• ACTIVITY
Please transcribe the data exactly, with nothing left out.

• INFORMATION
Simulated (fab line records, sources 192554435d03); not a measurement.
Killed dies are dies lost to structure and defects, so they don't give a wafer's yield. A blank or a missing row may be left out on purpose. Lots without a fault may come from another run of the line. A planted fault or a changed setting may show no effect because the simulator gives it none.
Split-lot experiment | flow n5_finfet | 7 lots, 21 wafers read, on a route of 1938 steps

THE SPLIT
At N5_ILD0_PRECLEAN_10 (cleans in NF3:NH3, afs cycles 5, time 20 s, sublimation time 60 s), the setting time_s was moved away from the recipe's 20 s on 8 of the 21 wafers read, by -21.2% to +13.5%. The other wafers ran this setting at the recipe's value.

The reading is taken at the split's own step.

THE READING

• EXERCISE ANSWER
Simulated (fab line records, sources 192554435d03); not a measurement.
Killed dies are dies lost to structure and defects, so they don't give a wafer's yield. A blank or a missing row may be left out on purpose. Lots without a fault may come from another run of the line. A planted fault or a changed setting may show no effect because the simulator gives it none.
Split-lot experiment | flow n5_finfet | 7 lots, 21 wafers read, on a route of 1938 steps

THE SPLIT
At N5_ILD0_PRECLEAN_10 (cleans in NF3:NH3, afs cycles 5, time 20 s, sublimation time 60 s), the setting time_s was moved away from the recipe's 20 s on 8 of the 21 wafers read, by -21.2% to +13.5%. The other wafers ran this setting at the recipe's value.

The reading is taken at the split's own step.

THE READING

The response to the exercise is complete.